- [Work instruction]:
Beginning at the top of the listing, repeat each line exactly until the line with "Under the electron" has been repeated too.

--- START ---

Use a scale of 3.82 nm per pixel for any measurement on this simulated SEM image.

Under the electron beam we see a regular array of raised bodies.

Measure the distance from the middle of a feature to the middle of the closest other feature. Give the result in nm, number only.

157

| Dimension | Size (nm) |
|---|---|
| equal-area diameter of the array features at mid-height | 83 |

--- END ---

- [Reply]:
Use a scale of 3.82 nm per pixel for any measurement on this simulated SEM image.

Under the electron beam we see a regular array of raised bodies.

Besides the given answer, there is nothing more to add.